§ Requirement: Copy out the data so that nothing differs from the original.

(Raw data Opens)

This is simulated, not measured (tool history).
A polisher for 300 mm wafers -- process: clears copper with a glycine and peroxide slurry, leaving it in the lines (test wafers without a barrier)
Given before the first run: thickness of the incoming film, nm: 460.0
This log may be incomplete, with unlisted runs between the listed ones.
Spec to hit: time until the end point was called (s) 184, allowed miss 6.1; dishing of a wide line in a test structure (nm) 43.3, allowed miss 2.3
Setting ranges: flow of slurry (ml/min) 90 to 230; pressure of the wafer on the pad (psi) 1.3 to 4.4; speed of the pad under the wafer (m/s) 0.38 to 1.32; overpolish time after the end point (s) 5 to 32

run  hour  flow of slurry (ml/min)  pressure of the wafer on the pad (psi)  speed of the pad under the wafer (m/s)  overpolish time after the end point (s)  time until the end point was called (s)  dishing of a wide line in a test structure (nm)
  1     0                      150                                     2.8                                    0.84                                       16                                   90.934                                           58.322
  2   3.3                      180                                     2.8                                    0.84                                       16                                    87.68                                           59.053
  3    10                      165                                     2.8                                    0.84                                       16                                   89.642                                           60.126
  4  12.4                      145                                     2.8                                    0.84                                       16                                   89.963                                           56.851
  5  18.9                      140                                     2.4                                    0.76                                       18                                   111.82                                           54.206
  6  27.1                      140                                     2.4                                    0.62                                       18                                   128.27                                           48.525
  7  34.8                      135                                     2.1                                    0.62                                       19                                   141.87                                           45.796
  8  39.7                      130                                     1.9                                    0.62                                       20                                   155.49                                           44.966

(Raw data Closes)

§ Exercise answer:
This is simulated, not measured (tool history).
A polisher for 300 mm wafers -- process: clears copper with a glycine and peroxide slurry, leaving it in the lines (test wafers without a barrier)
Given before the first run: thickness of the incoming film, nm: 460.0
This log may be incomplete, with unlisted runs between the listed ones.
Spec to hit: time until the end point was called (s) 184, allowed miss 6.1; dishing of a wide line in a test structure (nm) 43.3, allowed miss 2.3
Setting ranges: flow of slurry (ml/min) 90 to 230; pressure of the wafer on the pad (psi) 1.3 to 4.4; speed of the pad under the wafer (m/s) 0.38 to 1.32; overpolish time after the end point (s) 5 to 32

run  hour  flow of slurry (ml/min)  pressure of the wafer on the pad (psi)  speed of the pad under the wafer (m/s)  overpolish time after the end point (s)  time until the end point was called (s)  dishing of a wide line in a test structure (nm)
  1     0                      150                                     2.8                                    0.84                                       16                                   90.934                                           58.322
  2   3.3                      180                                     2.8                                    0.84                                       16                                    87.68                                           59.053
  3    10                      165                                     2.8                                    0.84                                       16                                   89.642                                           60.126
  4  12.4                      145                                     2.8                                    0.84                                       16                                   89.963                                           56.851
  5  18.9                      140                                     2.4                                    0.76                                       18                                   111.82                                           54.206
  6  27.1                      140                                     2.4                                    0.62                                       18                                   128.27                                           48.525
  7  34.8                      135                                     2.1                                    0.62                                       19                                   141.87                                           45.796
  8  39.7                      130                                     1.9                                    0.62                                       20                                   155.49                                           44.966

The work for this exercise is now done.